• **WORK INSTRUCTION**: Your response should be the complete listing, copied exactly.

+++ DATA SUPPLIED +++

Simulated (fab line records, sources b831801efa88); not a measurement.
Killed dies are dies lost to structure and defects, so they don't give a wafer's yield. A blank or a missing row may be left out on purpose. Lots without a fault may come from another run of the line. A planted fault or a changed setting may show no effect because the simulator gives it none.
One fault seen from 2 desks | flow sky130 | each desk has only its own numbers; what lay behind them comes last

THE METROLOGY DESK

+++

• **WRITTEN ANSWER**:
Simulated (fab line records, sources b831801efa88); not a measurement.
Killed dies are dies lost to structure and defects, so they don't give a wafer's yield. A blank or a missing row may be left out on purpose. Lots without a fault may come from another run of the line. A planted fault or a changed setting may show no effect because the simulator gives it none.
One fault seen from 2 desks | flow sky130 | each desk has only its own numbers; what lay behind them comes last

THE METROLOGY DESK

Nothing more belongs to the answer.